[[ RECORD SET, beginning ]]

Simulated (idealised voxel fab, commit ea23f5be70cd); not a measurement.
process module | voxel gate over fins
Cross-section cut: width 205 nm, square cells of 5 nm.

[[ RECORD SET, end ]]

Quote the listing above from its first line to the line with "process module | voxel gate over fins", inclusive, and add nothing.

Simulated (idealised voxel fab, commit ea23f5be70cd); not a measurement.
process module | voxel gate over fins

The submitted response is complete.